ASSIGNMENT: Word for word, give every line of the listing again.

[[ DATA TO EXAMINE, beginning ]]
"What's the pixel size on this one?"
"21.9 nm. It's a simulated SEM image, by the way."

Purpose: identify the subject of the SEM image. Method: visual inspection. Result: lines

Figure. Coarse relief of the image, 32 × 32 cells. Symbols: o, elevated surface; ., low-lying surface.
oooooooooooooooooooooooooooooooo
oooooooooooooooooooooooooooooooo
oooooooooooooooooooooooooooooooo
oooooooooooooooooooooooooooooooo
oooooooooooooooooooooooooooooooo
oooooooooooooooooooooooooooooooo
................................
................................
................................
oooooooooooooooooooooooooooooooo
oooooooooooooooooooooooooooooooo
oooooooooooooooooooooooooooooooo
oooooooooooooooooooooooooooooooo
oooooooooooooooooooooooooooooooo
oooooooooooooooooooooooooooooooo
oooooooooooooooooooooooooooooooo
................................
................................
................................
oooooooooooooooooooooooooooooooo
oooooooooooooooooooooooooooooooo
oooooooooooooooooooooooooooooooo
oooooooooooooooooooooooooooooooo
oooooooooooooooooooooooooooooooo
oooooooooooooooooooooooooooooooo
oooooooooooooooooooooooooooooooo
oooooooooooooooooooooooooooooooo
[[ DATA TO EXAMINE, end ]]

WRITTEN REPLY:
"What's the pixel size on this one?"
"21.9 nm. It's a simulated SEM image, by the way."

Purpose: identify the subject of the SEM image. Method: visual inspection. Result: lines

Figure. Coarse relief of the image, 32 × 32 cells. Symbols: o, elevated surface; ., low-lying surface.
oooooooooooooooooooooooooooooooo
oooooooooooooooooooooooooooooooo
oooooooooooooooooooooooooooooooo
oooooooooooooooooooooooooooooooo
oooooooooooooooooooooooooooooooo
oooooooooooooooooooooooooooooooo
................................
................................
................................
oooooooooooooooooooooooooooooooo
oooooooooooooooooooooooooooooooo
oooooooooooooooooooooooooooooooo
oooooooooooooooooooooooooooooooo
oooooooooooooooooooooooooooooooo
oooooooooooooooooooooooooooooooo
oooooooooooooooooooooooooooooooo
................................
................................
................................
oooooooooooooooooooooooooooooooo
oooooooooooooooooooooooooooooooo
oooooooooooooooooooooooooooooooo
oooooooooooooooooooooooooooooooo
oooooooooooooooooooooooooooooooo
oooooooooooooooooooooooooooooooo
oooooooooooooooooooooooooooooooo
oooooooooooooooooooooooooooooooo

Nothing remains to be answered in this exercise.